Exercise: Output only the lines of the entries that follow, starting at the one with "Tool in this" and running down to the one with "Its process: reads", both included and unchanged.

——

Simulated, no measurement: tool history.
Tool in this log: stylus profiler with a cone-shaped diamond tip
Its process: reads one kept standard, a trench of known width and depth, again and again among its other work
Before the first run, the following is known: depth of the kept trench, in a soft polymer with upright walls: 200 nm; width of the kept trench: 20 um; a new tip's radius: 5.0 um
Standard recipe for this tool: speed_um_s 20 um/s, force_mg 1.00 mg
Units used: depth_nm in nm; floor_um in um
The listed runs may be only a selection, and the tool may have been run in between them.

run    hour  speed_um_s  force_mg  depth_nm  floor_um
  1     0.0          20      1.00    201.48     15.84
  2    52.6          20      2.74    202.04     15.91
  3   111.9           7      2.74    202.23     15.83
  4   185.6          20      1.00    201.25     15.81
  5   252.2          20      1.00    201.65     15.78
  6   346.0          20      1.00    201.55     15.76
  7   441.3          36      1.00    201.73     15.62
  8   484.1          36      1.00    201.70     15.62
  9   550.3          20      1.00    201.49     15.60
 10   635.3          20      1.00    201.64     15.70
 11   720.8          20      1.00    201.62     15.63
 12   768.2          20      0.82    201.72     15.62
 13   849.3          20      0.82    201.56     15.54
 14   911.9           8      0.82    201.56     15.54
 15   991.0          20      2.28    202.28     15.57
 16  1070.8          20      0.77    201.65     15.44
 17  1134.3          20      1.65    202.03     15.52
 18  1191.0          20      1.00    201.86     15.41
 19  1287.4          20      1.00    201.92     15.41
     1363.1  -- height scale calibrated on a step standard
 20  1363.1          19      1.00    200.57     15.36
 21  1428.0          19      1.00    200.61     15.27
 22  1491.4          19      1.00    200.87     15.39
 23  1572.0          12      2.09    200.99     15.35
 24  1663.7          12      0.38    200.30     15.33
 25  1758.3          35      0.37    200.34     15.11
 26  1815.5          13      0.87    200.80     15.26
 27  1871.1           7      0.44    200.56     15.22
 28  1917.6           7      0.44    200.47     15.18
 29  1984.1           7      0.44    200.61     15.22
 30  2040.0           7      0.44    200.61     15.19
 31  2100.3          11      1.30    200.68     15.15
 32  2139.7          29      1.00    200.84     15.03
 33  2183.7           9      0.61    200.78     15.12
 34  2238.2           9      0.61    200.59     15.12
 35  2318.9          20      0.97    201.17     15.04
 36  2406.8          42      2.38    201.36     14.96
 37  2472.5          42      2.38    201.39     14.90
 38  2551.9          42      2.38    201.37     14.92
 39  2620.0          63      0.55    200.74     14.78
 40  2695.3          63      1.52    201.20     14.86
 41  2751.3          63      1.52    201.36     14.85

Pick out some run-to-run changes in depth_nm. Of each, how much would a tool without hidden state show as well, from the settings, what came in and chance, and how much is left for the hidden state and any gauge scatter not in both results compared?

——

Your response:
Tool in this log: stylus profiler with a cone-shaped diamond tip
Its process: reads one kept standard, a trench of known width and depth, again and again among its other work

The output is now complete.